=== Data excerpts ===

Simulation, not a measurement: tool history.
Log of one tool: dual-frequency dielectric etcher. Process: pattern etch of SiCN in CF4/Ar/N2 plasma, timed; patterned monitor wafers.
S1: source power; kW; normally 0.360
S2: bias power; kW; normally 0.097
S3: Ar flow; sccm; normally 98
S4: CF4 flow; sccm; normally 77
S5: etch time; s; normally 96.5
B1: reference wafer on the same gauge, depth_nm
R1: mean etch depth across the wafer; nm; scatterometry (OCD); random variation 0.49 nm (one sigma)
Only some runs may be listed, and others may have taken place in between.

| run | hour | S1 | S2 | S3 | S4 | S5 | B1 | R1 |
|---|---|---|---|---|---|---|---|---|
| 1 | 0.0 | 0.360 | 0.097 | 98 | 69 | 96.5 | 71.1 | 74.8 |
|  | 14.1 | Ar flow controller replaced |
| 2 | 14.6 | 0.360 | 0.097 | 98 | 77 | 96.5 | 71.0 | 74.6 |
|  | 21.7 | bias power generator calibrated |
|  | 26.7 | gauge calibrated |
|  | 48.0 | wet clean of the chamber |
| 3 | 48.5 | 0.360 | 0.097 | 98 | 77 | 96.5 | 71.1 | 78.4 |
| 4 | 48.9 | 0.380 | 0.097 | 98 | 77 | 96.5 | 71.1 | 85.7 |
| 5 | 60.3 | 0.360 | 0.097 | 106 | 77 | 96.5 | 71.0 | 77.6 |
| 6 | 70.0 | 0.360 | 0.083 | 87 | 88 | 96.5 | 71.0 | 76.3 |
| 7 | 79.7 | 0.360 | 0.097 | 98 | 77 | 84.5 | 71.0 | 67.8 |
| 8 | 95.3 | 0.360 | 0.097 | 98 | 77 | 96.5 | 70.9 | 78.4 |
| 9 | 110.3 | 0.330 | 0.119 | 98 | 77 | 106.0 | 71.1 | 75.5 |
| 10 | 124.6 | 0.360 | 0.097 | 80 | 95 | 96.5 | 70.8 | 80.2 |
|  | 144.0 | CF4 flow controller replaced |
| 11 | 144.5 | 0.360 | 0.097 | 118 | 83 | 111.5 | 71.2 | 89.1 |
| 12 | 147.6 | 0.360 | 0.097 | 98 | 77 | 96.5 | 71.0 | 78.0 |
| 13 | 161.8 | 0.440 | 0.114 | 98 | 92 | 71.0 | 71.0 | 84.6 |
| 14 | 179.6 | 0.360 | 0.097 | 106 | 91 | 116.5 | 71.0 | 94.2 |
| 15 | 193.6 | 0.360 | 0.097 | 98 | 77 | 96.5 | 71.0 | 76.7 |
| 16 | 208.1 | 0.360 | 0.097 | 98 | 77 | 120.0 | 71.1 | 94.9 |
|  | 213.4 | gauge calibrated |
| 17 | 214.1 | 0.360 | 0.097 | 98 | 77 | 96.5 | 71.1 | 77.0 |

===

> _Work task_: I'd like the lines above from the one with "S2: bias power; kW; normally 0.097" up to and including the one with "70.9 | 78.4 |" copied exactly, with no other lines.

> _Answer section_:
S2: bias power; kW; normally 0.097
S3: Ar flow; sccm; normally 98
S4: CF4 flow; sccm; normally 77
S5: etch time; s; normally 96.5
B1: reference wafer on the same gauge, depth_nm
R1: mean etch depth across the wafer; nm; scatterometry (OCD); random variation 0.49 nm (one sigma)
Only some runs may be listed, and others may have taken place in between.

| run | hour | S1 | S2 | S3 | S4 | S5 | B1 | R1 |
|---|---|---|---|---|---|---|---|---|
| 1 | 0.0 | 0.360 | 0.097 | 98 | 69 | 96.5 | 71.1 | 74.8 |
|  | 14.1 | Ar flow controller replaced |
| 2 | 14.6 | 0.360 | 0.097 | 98 | 77 | 96.5 | 71.0 | 74.6 |
|  | 21.7 | bias power generator calibrated |
|  | 26.7 | gauge calibrated |
|  | 48.0 | wet clean of the chamber |
| 3 | 48.5 | 0.360 | 0.097 | 98 | 77 | 96.5 | 71.1 | 78.4 |
| 4 | 48.9 | 0.380 | 0.097 | 98 | 77 | 96.5 | 71.1 | 85.7 |
| 5 | 60.3 | 0.360 | 0.097 | 106 | 77 | 96.5 | 71.0 | 77.6 |
| 6 | 70.0 | 0.360 | 0.083 | 87 | 88 | 96.5 | 71.0 | 76.3 |
| 7 | 79.7 | 0.360 | 0.097 | 98 | 77 | 84.5 | 71.0 | 67.8 |
| 8 | 95.3 | 0.360 | 0.097 | 98 | 77 | 96.5 | 70.9 | 78.4 |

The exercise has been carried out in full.